******************************

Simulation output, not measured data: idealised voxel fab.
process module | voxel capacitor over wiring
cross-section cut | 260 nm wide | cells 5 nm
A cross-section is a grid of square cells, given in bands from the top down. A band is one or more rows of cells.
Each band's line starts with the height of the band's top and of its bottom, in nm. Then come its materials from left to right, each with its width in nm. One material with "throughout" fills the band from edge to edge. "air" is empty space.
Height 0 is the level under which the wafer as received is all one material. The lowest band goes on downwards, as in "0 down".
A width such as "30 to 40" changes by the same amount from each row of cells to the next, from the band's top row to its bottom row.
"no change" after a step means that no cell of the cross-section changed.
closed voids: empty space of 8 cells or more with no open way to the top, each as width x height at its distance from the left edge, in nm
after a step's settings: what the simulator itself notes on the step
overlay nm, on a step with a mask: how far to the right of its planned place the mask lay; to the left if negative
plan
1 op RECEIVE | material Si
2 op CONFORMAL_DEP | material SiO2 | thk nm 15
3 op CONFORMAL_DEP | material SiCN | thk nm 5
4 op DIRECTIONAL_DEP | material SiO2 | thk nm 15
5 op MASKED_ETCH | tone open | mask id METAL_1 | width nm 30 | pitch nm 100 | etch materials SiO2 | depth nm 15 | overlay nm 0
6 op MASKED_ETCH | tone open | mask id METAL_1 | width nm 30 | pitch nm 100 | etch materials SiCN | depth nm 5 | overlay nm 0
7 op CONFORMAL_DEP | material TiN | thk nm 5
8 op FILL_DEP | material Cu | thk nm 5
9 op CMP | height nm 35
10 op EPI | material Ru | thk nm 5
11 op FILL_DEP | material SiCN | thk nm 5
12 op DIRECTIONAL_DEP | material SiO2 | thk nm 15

******************************

Action item: Return, exactly, the lines from the first line of the records above to the line containing "A cross-section is", both included.

Exercise solution:
Simulation output, not measured data: idealised voxel fab.
process module | voxel capacitor over wiring
cross-section cut | 260 nm wide | cells 5 nm
A cross-section is a grid of square cells, given in bands from the top down. A band is one or more rows of cells.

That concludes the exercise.